> **Work item**:
Your answer should consist of the complete listing, repeated verbatim.

> **Data to examine**:
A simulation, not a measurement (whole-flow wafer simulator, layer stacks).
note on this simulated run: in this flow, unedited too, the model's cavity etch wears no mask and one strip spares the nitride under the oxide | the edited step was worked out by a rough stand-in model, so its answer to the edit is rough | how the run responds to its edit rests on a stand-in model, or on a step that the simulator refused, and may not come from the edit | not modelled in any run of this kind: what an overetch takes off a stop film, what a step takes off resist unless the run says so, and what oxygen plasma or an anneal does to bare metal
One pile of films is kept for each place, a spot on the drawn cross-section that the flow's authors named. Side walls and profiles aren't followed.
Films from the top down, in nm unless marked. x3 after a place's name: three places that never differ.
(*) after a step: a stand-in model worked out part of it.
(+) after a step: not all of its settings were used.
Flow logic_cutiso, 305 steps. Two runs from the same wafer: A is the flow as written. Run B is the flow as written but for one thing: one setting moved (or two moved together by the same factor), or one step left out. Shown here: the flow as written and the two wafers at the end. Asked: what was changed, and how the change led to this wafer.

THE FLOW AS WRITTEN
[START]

> **Solution**:
A simulation, not a measurement (whole-flow wafer simulator, layer stacks).
note on this simulated run: in this flow, unedited too, the model's cavity etch wears no mask and one strip spares the nitride under the oxide | the edited step was worked out by a rough stand-in model, so its answer to the edit is rough | how the run responds to its edit rests on a stand-in model, or on a step that the simulator refused, and may not come from the edit | not modelled in any run of this kind: what an overetch takes off a stop film, what a step takes off resist unless the run says so, and what oxygen plasma or an anneal does to bare metal
One pile of films is kept for each place, a spot on the drawn cross-section that the flow's authors named. Side walls and profiles aren't followed.
Films from the top down, in nm unless marked. x3 after a place's name: three places that never differ.
(*) after a step: a stand-in model worked out part of it.
(+) after a step: not all of its settings were used.
Flow logic_cutiso, 305 steps. Two runs from the same wafer: A is the flow as written. Run B is the flow as written but for one thing: one setting moved (or two moved together by the same factor), or one step left out. Shown here: the flow as written and the two wafers at the end. Asked: what was changed, and how the change led to this wafer.

THE FLOW AS WRITTEN
[START]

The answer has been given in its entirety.